- Task item -
Give again, word for word, each line from the top of the listing through the line that holds "S5: abrasive content".

- Entries provided -
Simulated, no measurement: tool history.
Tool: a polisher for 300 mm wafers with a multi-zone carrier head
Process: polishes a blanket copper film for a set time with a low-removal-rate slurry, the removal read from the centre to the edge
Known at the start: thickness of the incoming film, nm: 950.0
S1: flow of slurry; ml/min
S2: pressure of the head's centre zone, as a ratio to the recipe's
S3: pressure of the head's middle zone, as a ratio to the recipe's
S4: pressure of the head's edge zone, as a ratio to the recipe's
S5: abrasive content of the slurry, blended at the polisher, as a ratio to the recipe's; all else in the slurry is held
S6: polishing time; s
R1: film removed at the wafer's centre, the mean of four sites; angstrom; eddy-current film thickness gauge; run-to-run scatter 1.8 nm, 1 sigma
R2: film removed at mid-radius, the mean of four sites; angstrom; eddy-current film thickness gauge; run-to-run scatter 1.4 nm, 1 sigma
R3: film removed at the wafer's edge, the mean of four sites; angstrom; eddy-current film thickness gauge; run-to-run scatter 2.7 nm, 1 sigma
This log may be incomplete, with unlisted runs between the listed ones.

- Reply -
Simulated, no measurement: tool history.
Tool: a polisher for 300 mm wafers with a multi-zone carrier head
Process: polishes a blanket copper film for a set time with a low-removal-rate slurry, the removal read from the centre to the edge
Known at the start: thickness of the incoming film, nm: 950.0
S1: flow of slurry; ml/min
S2: pressure of the head's centre zone, as a ratio to the recipe's
S3: pressure of the head's middle zone, as a ratio to the recipe's
S4: pressure of the head's edge zone, as a ratio to the recipe's
S5: abrasive content of the slurry, blended at the polisher, as a ratio to the recipe's; all else in the slurry is held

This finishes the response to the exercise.